▶ _Data_:
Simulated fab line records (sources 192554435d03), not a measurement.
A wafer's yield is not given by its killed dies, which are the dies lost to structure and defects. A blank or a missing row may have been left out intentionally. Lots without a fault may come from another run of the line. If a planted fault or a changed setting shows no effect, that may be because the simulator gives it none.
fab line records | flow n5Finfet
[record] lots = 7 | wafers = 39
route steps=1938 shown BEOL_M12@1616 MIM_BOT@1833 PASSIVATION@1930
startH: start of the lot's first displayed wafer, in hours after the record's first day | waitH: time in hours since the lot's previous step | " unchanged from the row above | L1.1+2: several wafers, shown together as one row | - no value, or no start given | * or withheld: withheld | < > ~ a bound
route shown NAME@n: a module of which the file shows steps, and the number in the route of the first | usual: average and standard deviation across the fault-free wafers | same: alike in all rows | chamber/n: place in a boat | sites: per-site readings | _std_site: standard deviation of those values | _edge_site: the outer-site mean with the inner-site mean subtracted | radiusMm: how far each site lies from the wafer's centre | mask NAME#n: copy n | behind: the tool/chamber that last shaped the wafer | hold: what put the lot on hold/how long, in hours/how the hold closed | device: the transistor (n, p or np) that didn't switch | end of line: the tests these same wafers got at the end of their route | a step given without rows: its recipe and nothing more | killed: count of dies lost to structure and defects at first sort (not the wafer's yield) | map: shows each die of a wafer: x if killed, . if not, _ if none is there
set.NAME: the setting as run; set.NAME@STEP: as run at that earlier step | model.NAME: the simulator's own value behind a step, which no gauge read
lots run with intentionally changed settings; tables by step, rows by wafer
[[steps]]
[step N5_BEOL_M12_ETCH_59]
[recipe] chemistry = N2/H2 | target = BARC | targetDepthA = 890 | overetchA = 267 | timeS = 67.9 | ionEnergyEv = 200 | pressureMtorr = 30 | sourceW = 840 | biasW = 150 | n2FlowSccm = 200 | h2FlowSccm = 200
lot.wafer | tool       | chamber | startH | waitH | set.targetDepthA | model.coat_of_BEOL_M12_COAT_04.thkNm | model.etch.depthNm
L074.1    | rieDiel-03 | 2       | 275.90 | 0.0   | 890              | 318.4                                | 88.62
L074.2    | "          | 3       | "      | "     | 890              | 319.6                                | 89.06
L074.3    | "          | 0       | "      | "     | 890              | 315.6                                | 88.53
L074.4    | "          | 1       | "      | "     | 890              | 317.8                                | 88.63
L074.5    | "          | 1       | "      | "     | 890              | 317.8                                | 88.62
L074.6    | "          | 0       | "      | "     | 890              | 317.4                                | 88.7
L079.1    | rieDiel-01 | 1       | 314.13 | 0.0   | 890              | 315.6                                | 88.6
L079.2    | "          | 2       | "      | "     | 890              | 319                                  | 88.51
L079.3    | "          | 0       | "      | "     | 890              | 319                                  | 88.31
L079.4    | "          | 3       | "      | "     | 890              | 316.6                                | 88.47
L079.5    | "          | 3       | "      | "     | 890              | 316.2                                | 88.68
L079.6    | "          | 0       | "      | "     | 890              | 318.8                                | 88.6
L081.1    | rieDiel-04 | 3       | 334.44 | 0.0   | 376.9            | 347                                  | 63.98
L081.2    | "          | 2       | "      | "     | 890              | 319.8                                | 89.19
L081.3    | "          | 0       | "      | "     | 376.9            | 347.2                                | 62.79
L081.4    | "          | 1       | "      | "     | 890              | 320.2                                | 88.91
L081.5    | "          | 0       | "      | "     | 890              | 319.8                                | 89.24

▶ _Task item_: Print only what lies in the material above starting at the line with "fab line records | flow n5Finfet" and ending at the line with "startH: start of", every line exactly as given.

▶ _Answer box_:
fab line records | flow n5Finfet
[record] lots = 7 | wafers = 39
route steps=1938 shown BEOL_M12@1616 MIM_BOT@1833 PASSIVATION@1930
startH: start of the lot's first displayed wafer, in hours after the record's first day | waitH: time in hours since the lot's previous step | " unchanged from the row above | L1.1+2: several wafers, shown together as one row | - no value, or no start given | * or withheld: withheld | < > ~ a bound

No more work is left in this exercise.